- _DATA SUPPLIED_:
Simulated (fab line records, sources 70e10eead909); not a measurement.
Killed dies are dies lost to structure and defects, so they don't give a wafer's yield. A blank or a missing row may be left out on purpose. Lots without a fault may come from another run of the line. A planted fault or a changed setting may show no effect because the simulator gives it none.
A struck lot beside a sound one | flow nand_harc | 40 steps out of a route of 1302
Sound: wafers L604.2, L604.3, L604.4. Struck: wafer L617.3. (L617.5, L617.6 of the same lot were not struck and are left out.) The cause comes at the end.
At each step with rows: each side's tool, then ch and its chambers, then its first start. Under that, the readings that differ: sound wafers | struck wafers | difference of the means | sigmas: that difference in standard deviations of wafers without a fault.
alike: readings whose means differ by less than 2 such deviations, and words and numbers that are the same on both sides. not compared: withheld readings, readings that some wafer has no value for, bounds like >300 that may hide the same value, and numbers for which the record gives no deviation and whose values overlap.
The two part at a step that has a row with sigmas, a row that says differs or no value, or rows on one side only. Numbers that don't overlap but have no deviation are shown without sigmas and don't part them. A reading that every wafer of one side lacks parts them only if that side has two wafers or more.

- _WORK ORDER_:
Reproduce the lines above, beginning at the line with "A struck lot" and stopping after the line with "alike: readings whose", exactly as they are.

- _REPLY_:
A struck lot beside a sound one | flow nand_harc | 40 steps out of a route of 1302
Sound: wafers L604.2, L604.3, L604.4. Struck: wafer L617.3. (L617.5, L617.6 of the same lot were not struck and are left out.) The cause comes at the end.
At each step with rows: each side's tool, then ch and its chambers, then its first start. Under that, the readings that differ: sound wafers | struck wafers | difference of the means | sigmas: that difference in standard deviations of wafers without a fault.
alike: readings whose means differ by less than 2 such deviations, and words and numbers that are the same on both sides. not compared: withheld readings, readings that some wafer has no value for, bounds like >300 that may hide the same value, and numbers for which the record gives no deviation and whose values overlap.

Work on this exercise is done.